*** Records shown ***

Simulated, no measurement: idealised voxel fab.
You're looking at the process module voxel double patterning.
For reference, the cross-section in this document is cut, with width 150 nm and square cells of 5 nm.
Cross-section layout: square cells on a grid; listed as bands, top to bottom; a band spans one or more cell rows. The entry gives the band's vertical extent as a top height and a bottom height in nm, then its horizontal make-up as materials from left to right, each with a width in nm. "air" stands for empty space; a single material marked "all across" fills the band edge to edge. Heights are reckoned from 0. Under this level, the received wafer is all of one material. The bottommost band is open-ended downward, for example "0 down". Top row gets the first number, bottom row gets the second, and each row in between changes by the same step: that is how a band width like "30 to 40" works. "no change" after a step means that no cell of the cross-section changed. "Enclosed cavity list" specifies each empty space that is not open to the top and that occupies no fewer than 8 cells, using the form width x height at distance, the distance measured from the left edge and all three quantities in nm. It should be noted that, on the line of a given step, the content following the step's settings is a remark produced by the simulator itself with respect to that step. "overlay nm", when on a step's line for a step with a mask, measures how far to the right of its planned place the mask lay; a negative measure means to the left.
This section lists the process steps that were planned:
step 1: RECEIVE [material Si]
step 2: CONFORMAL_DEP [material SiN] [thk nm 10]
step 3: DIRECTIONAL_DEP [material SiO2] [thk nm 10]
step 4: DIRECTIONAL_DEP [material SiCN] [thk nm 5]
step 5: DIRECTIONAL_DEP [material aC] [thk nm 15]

*** End of Records shown ***

=== Exercise ===
Make an exact transcription of all the records.

=== Task output ===
Simulated, no measurement: idealised voxel fab.
You're looking at the process module voxel double patterning.
For reference, the cross-section in this document is cut, with width 150 nm and square cells of 5 nm.
Cross-section layout: square cells on a grid; listed as bands, top to bottom; a band spans one or more cell rows. The entry gives the band's vertical extent as a top height and a bottom height in nm, then its horizontal make-up as materials from left to right, each with a width in nm. "air" stands for empty space; a single material marked "all across" fills the band edge to edge. Heights are reckoned from 0. Under this level, the received wafer is all of one material. The bottommost band is open-ended downward, for example "0 down". Top row gets the first number, bottom row gets the second, and each row in between changes by the same step: that is how a band width like "30 to 40" works. "no change" after a step means that no cell of the cross-section changed. "Enclosed cavity list" specifies each empty space that is not open to the top and that occupies no fewer than 8 cells, using the form width x height at distance, the distance measured from the left edge and all three quantities in nm. It should be noted that, on the line of a given step, the content following the step's settings is a remark produced by the simulator itself with respect to that step. "overlay nm", when on a step's line for a step with a mask, measures how far to the right of its planned place the mask lay; a negative measure means to the left.
This section lists the process steps that were planned:
step 1: RECEIVE [material Si]
step 2: CONFORMAL_DEP [material SiN] [thk nm 10]
step 3: DIRECTIONAL_DEP [material SiO2] [thk nm 10]
step 4: DIRECTIONAL_DEP [material SiCN] [thk nm 5]
step 5: DIRECTIONAL_DEP [material aC] [thk nm 15]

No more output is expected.